Data to examine:
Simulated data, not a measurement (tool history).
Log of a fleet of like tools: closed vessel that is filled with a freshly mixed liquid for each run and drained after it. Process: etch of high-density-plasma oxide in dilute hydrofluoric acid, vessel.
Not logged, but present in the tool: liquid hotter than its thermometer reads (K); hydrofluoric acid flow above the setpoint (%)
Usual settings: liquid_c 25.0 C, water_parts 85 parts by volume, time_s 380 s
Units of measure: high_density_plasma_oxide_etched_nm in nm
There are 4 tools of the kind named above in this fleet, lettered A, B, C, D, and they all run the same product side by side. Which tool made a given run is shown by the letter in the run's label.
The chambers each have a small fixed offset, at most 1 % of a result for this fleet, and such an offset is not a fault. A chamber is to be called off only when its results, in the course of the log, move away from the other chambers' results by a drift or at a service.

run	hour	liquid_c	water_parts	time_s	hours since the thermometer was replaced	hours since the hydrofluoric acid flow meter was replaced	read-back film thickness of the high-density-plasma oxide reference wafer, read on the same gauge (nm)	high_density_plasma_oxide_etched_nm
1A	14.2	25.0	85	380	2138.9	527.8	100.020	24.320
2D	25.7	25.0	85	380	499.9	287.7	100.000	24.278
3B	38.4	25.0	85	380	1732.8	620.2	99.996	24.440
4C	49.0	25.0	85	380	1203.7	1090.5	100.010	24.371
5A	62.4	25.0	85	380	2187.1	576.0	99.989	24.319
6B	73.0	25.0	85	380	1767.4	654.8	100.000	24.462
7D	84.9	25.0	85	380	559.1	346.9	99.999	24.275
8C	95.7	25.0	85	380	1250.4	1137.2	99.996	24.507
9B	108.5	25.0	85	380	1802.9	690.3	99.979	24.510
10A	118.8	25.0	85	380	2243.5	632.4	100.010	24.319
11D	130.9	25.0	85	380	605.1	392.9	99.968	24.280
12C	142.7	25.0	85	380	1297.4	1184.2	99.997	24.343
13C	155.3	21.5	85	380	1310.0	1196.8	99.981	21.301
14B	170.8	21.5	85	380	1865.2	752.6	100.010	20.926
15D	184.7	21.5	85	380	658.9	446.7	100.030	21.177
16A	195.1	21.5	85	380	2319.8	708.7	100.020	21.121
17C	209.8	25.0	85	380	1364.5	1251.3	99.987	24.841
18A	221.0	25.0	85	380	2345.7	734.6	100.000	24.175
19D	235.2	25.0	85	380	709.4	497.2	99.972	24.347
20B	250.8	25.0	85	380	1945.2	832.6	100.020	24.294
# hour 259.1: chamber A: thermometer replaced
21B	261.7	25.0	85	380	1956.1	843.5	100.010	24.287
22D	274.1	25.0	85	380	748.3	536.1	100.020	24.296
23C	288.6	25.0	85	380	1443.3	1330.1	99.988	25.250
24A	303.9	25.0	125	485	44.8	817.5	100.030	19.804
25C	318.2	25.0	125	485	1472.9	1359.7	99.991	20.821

Required action:
Above are the entries; repeat their lines exactly, from the first through the one that contains "The chambers each".

Exercise response:
Simulated data, not a measurement (tool history).
Log of a fleet of like tools: closed vessel that is filled with a freshly mixed liquid for each run and drained after it. Process: etch of high-density-plasma oxide in dilute hydrofluoric acid, vessel.
Not logged, but present in the tool: liquid hotter than its thermometer reads (K); hydrofluoric acid flow above the setpoint (%)
Usual settings: liquid_c 25.0 C, water_parts 85 parts by volume, time_s 380 s
Units of measure: high_density_plasma_oxide_etched_nm in nm
There are 4 tools of the kind named above in this fleet, lettered A, B, C, D, and they all run the same product side by side. Which tool made a given run is shown by the letter in the run's label.
The chambers each have a small fixed offset, at most 1 % of a result for this fleet, and such an offset is not a fault. A chamber is to be called off only when its results, in the course of the log, move away from the other chambers' results by a drift or at a service.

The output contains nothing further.